* Required action *
Print the first line of the records below and every line after it, up to and including the line with "S2: pressure of". Print nothing else.

* Dataset *
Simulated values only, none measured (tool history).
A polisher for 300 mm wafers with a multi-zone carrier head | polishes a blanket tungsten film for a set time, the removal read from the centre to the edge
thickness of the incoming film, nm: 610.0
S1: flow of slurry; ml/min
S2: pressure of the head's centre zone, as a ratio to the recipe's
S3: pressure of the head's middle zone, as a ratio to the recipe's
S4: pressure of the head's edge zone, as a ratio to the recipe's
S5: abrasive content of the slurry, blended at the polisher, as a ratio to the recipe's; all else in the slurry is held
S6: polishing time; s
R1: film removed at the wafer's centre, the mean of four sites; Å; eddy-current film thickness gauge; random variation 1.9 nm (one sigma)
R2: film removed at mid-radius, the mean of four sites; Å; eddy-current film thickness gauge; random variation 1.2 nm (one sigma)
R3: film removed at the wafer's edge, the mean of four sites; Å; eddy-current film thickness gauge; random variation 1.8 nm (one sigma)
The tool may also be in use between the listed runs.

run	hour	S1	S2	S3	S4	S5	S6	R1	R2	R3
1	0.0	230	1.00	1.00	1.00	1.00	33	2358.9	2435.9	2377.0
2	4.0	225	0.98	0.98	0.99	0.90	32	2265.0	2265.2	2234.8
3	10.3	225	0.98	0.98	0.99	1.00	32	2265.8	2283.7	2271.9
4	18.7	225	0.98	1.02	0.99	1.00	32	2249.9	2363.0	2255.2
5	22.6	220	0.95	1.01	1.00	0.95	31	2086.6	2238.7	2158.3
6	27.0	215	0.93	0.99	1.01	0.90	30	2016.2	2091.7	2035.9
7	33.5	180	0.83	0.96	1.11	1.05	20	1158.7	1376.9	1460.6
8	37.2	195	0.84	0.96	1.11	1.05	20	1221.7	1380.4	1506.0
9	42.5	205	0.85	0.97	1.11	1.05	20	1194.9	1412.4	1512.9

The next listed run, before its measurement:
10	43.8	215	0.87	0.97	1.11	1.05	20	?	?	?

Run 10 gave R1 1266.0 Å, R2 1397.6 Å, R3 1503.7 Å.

* Task output *
Simulated values only, none measured (tool history).
A polisher for 300 mm wafers with a multi-zone carrier head | polishes a blanket tungsten film for a set time, the removal read from the centre to the edge
thickness of the incoming film, nm: 610.0
S1: flow of slurry; ml/min
S2: pressure of the head's centre zone, as a ratio to the recipe's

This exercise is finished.